Content starts

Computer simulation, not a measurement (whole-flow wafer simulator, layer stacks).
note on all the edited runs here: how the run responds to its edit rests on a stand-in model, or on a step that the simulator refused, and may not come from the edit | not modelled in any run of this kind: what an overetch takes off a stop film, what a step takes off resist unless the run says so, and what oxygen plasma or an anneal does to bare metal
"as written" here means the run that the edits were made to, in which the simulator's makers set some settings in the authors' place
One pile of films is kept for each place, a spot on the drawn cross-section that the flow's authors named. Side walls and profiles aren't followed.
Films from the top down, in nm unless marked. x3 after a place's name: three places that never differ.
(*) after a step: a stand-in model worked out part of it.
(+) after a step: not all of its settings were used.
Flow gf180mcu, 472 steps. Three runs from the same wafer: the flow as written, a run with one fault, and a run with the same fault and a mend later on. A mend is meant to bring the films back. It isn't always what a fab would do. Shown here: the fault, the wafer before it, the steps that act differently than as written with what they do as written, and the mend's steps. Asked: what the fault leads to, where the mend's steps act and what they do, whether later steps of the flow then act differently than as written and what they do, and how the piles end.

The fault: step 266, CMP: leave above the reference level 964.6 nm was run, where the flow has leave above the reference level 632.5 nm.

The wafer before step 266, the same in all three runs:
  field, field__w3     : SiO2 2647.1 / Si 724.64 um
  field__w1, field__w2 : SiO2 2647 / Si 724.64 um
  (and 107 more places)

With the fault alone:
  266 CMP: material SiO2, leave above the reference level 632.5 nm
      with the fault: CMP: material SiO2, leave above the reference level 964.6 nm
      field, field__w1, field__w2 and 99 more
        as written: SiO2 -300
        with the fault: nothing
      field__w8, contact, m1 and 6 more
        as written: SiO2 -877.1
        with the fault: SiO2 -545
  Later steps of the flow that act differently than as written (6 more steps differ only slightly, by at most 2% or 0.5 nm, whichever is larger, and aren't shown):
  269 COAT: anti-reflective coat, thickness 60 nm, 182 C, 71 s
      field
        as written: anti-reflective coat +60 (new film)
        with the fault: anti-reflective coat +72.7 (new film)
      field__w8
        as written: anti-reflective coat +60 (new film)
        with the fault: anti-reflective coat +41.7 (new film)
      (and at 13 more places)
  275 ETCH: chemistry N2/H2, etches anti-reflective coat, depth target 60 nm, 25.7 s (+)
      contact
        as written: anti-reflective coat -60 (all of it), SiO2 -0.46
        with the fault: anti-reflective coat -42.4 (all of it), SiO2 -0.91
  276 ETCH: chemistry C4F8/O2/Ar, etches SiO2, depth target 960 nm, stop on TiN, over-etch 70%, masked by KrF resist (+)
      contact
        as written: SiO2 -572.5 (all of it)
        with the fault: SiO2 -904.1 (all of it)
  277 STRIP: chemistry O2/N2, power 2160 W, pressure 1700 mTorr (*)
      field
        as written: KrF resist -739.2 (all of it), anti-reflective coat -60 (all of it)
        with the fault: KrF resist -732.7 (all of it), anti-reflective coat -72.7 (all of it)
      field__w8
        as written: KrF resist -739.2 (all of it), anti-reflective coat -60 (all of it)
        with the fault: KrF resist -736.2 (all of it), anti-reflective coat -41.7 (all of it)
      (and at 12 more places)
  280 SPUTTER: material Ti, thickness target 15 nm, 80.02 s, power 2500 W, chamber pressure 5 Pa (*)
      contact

Content ends

▶ [Assignment]:
An exact copy of the data is needed, running from its first line through the line that holds "with the fault: nothing", and nothing beyond that.

▶ [Answer area]:
Computer simulation, not a measurement (whole-flow wafer simulator, layer stacks).
note on all the edited runs here: how the run responds to its edit rests on a stand-in model, or on a step that the simulator refused, and may not come from the edit | not modelled in any run of this kind: what an overetch takes off a stop film, what a step takes off resist unless the run says so, and what oxygen plasma or an anneal does to bare metal
"as written" here means the run that the edits were made to, in which the simulator's makers set some settings in the authors' place
One pile of films is kept for each place, a spot on the drawn cross-section that the flow's authors named. Side walls and profiles aren't followed.
Films from the top down, in nm unless marked. x3 after a place's name: three places that never differ.
(*) after a step: a stand-in model worked out part of it.
(+) after a step: not all of its settings were used.
Flow gf180mcu, 472 steps. Three runs from the same wafer: the flow as written, a run with one fault, and a run with the same fault and a mend later on. A mend is meant to bring the films back. It isn't always what a fab would do. Shown here: the fault, the wafer before it, the steps that act differently than as written with what they do as written, and the mend's steps. Asked: what the fault leads to, where the mend's steps act and what they do, whether later steps of the flow then act differently than as written and what they do, and how the piles end.

The fault: step 266, CMP: leave above the reference level 964.6 nm was run, where the flow has leave above the reference level 632.5 nm.

The wafer before step 266, the same in all three runs:
  field, field__w3     : SiO2 2647.1 / Si 724.64 um
  field__w1, field__w2 : SiO2 2647 / Si 724.64 um
  (and 107 more places)

With the fault alone:
  266 CMP: material SiO2, leave above the reference level 632.5 nm
      with the fault: CMP: material SiO2, leave above the reference level 964.6 nm
      field, field__w1, field__w2 and 99 more
        as written: SiO2 -300
        with the fault: nothing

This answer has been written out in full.